▶ **Data extracts**:
──────

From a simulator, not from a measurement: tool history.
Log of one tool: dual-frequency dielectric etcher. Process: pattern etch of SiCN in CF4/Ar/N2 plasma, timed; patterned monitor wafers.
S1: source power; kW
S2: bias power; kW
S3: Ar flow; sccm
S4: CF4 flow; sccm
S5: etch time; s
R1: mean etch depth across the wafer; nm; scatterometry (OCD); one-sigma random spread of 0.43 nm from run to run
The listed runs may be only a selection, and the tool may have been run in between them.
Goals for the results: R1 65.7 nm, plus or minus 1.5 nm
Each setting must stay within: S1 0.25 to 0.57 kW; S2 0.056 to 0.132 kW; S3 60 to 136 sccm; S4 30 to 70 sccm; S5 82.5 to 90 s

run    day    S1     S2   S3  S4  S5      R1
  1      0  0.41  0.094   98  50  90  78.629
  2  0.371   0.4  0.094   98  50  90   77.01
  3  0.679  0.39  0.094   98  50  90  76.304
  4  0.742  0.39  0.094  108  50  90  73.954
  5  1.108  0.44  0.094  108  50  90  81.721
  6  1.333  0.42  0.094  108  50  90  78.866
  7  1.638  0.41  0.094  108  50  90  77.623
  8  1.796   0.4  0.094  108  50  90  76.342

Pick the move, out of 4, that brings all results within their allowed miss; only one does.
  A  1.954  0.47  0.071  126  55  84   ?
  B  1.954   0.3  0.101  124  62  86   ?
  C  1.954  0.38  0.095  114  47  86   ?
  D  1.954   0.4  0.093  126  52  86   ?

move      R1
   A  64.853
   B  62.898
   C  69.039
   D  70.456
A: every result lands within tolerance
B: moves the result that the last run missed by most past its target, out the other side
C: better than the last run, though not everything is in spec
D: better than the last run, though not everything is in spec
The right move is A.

──────

▶ **Work request**: From the entries above, print the lines beginning at the one with "Log of one tool: dual-frequency" and stopping after the one with "D: better than", exactly as written and with nothing else.

▶ **Answer section**:
Log of one tool: dual-frequency dielectric etcher. Process: pattern etch of SiCN in CF4/Ar/N2 plasma, timed; patterned monitor wafers.
S1: source power; kW
S2: bias power; kW
S3: Ar flow; sccm
S4: CF4 flow; sccm
S5: etch time; s
R1: mean etch depth across the wafer; nm; scatterometry (OCD); one-sigma random spread of 0.43 nm from run to run
The listed runs may be only a selection, and the tool may have been run in between them.
Goals for the results: R1 65.7 nm, plus or minus 1.5 nm
Each setting must stay within: S1 0.25 to 0.57 kW; S2 0.056 to 0.132 kW; S3 60 to 136 sccm; S4 30 to 70 sccm; S5 82.5 to 90 s

run    day    S1     S2   S3  S4  S5      R1
  1      0  0.41  0.094   98  50  90  78.629
  2  0.371   0.4  0.094   98  50  90   77.01
  3  0.679  0.39  0.094   98  50  90  76.304
  4  0.742  0.39  0.094  108  50  90  73.954
  5  1.108  0.44  0.094  108  50  90  81.721
  6  1.333  0.42  0.094  108  50  90  78.866
  7  1.638  0.41  0.094  108  50  90  77.623
  8  1.796   0.4  0.094  108  50  90  76.342

Pick the move, out of 4, that brings all results within their allowed miss; only one does.
  A  1.954  0.47  0.071  126  55  84   ?
  B  1.954   0.3  0.101  124  62  86   ?
  C  1.954  0.38  0.095  114  47  86   ?
  D  1.954   0.4  0.093  126  52  86   ?

move      R1
   A  64.853
   B  62.898
   C  69.039
   D  70.456
A: every result lands within tolerance
B: moves the result that the last run missed by most past its target, out the other side
C: better than the last run, though not everything is in spec
D: better than the last run, though not everything is in spec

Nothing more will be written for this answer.